**Activity**
Produce a verbatim copy of the entries listed below.

···

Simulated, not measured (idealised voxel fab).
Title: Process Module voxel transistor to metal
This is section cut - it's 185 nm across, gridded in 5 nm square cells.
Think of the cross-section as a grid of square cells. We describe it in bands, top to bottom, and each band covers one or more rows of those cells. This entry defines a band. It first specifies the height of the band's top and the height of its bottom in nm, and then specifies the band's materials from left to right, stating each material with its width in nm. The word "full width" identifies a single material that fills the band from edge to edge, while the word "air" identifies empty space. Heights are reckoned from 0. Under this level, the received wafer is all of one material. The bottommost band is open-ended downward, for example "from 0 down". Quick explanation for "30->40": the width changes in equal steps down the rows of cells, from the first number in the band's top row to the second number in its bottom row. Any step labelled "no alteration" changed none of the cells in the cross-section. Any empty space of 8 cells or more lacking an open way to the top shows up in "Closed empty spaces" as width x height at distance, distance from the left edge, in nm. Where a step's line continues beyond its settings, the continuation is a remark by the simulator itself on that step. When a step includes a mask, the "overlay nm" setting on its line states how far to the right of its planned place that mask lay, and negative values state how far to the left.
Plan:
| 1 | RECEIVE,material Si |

···

**Task output**
Simulated, not measured (idealised voxel fab).
Title: Process Module voxel transistor to metal
This is section cut - it's 185 nm across, gridded in 5 nm square cells.
Think of the cross-section as a grid of square cells. We describe it in bands, top to bottom, and each band covers one or more rows of those cells. This entry defines a band. It first specifies the height of the band's top and the height of its bottom in nm, and then specifies the band's materials from left to right, stating each material with its width in nm. The word "full width" identifies a single material that fills the band from edge to edge, while the word "air" identifies empty space. Heights are reckoned from 0. Under this level, the received wafer is all of one material. The bottommost band is open-ended downward, for example "from 0 down". Quick explanation for "30->40": the width changes in equal steps down the rows of cells, from the first number in the band's top row to the second number in its bottom row. Any step labelled "no alteration" changed none of the cells in the cross-section. Any empty space of 8 cells or more lacking an open way to the top shows up in "Closed empty spaces" as width x height at distance, distance from the left edge, in nm. Where a step's line continues beyond its settings, the continuation is a remark by the simulator itself on that step. When a step includes a mask, the "overlay nm" setting on its line states how far to the right of its planned place that mask lay, and negative values state how far to the left.
Plan:
| 1 | RECEIVE,material Si |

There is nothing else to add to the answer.